Work request -> The lines from the first line of the entries through the line containing "L074.5 | litho_track-01, 0" are to be repeated exactly, with both of those lines included.

Dataset entries ->
###

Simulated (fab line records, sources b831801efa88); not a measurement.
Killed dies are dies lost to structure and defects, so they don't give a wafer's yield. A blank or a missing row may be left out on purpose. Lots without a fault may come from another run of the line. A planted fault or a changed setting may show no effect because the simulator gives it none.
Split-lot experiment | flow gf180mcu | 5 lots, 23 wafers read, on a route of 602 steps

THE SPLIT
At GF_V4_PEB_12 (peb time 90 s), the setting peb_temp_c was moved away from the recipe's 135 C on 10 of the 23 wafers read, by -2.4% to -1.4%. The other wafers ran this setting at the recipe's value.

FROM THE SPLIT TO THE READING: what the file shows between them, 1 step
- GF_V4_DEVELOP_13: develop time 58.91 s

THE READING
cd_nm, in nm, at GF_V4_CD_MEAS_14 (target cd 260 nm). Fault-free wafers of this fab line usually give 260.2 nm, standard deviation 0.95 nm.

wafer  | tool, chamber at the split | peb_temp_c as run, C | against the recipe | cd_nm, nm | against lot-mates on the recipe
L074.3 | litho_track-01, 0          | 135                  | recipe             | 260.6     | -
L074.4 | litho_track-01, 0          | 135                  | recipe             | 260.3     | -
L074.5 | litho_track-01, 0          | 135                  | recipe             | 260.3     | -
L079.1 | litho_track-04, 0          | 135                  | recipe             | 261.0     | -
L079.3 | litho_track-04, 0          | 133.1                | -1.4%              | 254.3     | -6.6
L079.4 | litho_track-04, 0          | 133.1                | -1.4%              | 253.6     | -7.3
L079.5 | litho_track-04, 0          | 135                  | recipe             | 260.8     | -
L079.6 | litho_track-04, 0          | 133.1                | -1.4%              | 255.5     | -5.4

###

Expected answer ->
Simulated (fab line records, sources b831801efa88); not a measurement.
Killed dies are dies lost to structure and defects, so they don't give a wafer's yield. A blank or a missing row may be left out on purpose. Lots without a fault may come from another run of the line. A planted fault or a changed setting may show no effect because the simulator gives it none.
Split-lot experiment | flow gf180mcu | 5 lots, 23 wafers read, on a route of 602 steps

THE SPLIT
At GF_V4_PEB_12 (peb time 90 s), the setting peb_temp_c was moved away from the recipe's 135 C on 10 of the 23 wafers read, by -2.4% to -1.4%. The other wafers ran this setting at the recipe's value.

FROM THE SPLIT TO THE READING: what the file shows between them, 1 step
- GF_V4_DEVELOP_13: develop time 58.91 s

THE READING
cd_nm, in nm, at GF_V4_CD_MEAS_14 (target cd 260 nm). Fault-free wafers of this fab line usually give 260.2 nm, standard deviation 0.95 nm.

wafer  | tool, chamber at the split | peb_temp_c as run, C | against the recipe | cd_nm, nm | against lot-mates on the recipe
L074.3 | litho_track-01, 0          | 135                  | recipe             | 260.6     | -
L074.4 | litho_track-01, 0          | 135                  | recipe             | 260.3     | -
L074.5 | litho_track-01, 0          | 135                  | recipe             | 260.3     | -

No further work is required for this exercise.